| Assigned task |
Using the records below, transcribe word for word the stretch from the line that contains "cross-section cut | 205 nm wide | cells 5 nm" through the line that contains "A cross-section is", both end lines included, and nothing else.

| Extracted material |
--------------------------------------------------
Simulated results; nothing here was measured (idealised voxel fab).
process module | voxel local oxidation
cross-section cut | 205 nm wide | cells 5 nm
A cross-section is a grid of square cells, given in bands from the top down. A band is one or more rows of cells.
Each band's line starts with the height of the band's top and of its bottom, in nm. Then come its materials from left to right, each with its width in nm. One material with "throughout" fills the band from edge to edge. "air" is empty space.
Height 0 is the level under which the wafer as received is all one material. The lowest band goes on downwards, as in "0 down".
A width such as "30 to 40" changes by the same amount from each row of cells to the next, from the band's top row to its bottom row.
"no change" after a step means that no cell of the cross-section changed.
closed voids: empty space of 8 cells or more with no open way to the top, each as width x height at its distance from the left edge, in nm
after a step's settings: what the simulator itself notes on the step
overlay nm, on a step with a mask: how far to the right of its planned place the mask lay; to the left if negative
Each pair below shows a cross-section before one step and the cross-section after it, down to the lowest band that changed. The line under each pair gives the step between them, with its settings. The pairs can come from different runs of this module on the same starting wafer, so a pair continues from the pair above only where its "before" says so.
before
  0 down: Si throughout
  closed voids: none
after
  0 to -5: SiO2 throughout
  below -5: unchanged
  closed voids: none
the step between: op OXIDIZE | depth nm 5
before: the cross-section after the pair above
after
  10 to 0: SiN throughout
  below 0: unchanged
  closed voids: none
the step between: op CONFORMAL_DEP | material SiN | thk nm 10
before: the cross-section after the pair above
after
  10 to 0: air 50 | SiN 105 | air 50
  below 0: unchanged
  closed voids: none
--------------------------------------------------

| Task solution |
cross-section cut | 205 nm wide | cells 5 nm
A cross-section is a grid of square cells, given in bands from the top down. A band is one or more rows of cells.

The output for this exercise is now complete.